> _BRIEF_
The listing below is to be transcribed exactly.

☆ ☆ ☆

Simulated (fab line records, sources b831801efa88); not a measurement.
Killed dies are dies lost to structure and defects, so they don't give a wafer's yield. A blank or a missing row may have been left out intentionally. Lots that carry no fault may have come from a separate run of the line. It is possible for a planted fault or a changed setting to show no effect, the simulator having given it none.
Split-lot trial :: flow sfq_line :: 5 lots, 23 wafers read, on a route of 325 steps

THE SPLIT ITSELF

☆ ☆ ☆

> _RESULT_
Simulated (fab line records, sources b831801efa88); not a measurement.
Killed dies are dies lost to structure and defects, so they don't give a wafer's yield. A blank or a missing row may have been left out intentionally. Lots that carry no fault may have come from a separate run of the line. It is possible for a planted fault or a changed setting to show no effect, the simulator having given it none.
Split-lot trial :: flow sfq_line :: 5 lots, 23 wafers read, on a route of 325 steps

THE SPLIT ITSELF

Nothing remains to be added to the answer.